■ Data records
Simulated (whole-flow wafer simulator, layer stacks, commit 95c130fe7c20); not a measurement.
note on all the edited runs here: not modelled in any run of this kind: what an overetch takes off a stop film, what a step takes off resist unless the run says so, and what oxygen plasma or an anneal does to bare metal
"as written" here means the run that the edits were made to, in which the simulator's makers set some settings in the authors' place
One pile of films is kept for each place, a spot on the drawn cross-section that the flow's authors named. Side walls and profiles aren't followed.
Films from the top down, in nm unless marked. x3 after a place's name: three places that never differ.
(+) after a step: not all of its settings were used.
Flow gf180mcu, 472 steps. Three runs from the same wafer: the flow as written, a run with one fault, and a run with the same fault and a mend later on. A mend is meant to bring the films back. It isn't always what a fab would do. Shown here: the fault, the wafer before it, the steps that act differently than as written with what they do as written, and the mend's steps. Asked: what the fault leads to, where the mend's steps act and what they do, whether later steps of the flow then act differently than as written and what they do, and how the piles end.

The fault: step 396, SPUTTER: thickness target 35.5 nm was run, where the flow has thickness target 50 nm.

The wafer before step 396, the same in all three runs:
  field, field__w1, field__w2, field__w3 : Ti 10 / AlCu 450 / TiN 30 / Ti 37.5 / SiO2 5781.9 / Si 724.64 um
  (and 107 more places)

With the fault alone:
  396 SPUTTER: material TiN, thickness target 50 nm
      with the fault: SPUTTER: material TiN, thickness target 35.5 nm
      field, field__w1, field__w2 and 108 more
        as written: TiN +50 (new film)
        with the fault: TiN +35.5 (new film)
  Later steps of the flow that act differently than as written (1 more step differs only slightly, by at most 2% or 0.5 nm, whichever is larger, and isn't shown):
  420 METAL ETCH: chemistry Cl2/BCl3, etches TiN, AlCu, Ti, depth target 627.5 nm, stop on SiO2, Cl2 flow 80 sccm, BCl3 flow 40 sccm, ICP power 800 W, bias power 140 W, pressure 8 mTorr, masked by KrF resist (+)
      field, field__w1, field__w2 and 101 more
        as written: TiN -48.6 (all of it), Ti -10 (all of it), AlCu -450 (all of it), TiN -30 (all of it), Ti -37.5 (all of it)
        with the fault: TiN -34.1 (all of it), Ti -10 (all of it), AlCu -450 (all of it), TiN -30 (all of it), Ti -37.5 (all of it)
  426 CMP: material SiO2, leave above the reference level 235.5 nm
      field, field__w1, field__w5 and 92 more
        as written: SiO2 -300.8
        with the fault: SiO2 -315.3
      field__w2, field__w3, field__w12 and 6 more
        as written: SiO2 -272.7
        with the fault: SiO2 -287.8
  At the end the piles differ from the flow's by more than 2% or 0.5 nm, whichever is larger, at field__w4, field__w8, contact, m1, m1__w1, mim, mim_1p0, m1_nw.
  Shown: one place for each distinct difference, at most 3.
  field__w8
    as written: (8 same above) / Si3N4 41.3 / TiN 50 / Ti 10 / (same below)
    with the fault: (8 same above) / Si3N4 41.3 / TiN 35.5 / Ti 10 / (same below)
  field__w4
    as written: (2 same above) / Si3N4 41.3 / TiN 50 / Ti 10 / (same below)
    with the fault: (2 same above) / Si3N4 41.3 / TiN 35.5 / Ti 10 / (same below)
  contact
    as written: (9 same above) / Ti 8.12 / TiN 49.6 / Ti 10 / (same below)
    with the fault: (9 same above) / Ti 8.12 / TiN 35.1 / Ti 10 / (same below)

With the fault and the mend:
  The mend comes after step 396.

■ Exercise
Give back precisely the lines above that start at the line containing "with the fault: (2" and end at the line containing "With the fault and", inclusive. No other lines belong in the output.

■ Written answer
    with the fault: (2 same above) / Si3N4 41.3 / TiN 35.5 / Ti 10 / (same below)
  contact
    as written: (9 same above) / Ti 8.12 / TiN 49.6 / Ti 10 / (same below)
    with the fault: (9 same above) / Ti 8.12 / TiN 35.1 / Ti 10 / (same below)

With the fault and the mend:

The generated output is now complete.